**SUPPLIED ENTRIES**
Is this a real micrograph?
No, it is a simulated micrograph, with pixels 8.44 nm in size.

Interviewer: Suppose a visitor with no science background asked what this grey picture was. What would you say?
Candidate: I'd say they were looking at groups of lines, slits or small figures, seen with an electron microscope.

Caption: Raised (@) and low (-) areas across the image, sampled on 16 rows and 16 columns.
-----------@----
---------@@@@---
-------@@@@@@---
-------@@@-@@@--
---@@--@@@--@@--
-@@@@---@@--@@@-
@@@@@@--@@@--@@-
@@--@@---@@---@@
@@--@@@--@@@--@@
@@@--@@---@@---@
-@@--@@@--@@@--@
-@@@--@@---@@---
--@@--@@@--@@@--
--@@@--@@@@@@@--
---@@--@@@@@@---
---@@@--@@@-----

**TASK ITEM**
Repeat, word for word, every line above.

**RESULT**
Is this a real micrograph?
No, it is a simulated micrograph, with pixels 8.44 nm in size.

Interviewer: Suppose a visitor with no science background asked what this grey picture was. What would you say?
Candidate: I'd say they were looking at groups of lines, slits or small figures, seen with an electron microscope.

Caption: Raised (@) and low (-) areas across the image, sampled on 16 rows and 16 columns.
-----------@----
---------@@@@---
-------@@@@@@---
-------@@@-@@@--
---@@--@@@--@@--
-@@@@---@@--@@@-
@@@@@@--@@@--@@-
@@--@@---@@---@@
@@--@@@--@@@--@@
@@@--@@---@@---@
-@@--@@@--@@@--@
-@@@--@@---@@---
--@@--@@@--@@@--
--@@@--@@@@@@@--
---@@--@@@@@@---
---@@@--@@@-----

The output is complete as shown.